-- Supplied entries --
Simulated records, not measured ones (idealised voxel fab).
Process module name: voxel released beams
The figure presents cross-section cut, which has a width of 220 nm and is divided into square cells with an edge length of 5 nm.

-- Action item --
In the lines above, every record is to be repeated exactly.

-- Written response --
Simulated records, not measured ones (idealised voxel fab).
Process module name: voxel released beams
The figure presents cross-section cut, which has a width of 220 nm and is divided into square cells with an edge length of 5 nm.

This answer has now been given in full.